────────────────

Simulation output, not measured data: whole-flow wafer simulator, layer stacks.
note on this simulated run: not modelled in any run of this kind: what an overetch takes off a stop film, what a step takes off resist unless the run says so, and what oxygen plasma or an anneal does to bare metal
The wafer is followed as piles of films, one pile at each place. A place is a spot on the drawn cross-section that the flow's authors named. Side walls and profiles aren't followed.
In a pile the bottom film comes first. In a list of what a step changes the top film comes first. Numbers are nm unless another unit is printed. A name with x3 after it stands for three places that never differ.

────────────────

REQUIRED ACTION - A complete, exact copy of the entries above is what is wanted.

RESPONSE BOX -
Simulation output, not measured data: whole-flow wafer simulator, layer stacks.
note on this simulated run: not modelled in any run of this kind: what an overetch takes off a stop film, what a step takes off resist unless the run says so, and what oxygen plasma or an anneal does to bare metal
The wafer is followed as piles of films, one pile at each place. A place is a spot on the drawn cross-section that the flow's authors named. Side walls and profiles aren't followed.
In a pile the bottom film comes first. In a list of what a step changes the top film comes first. Numbers are nm unless another unit is printed. A name with x3 after it stands for three places that never differ.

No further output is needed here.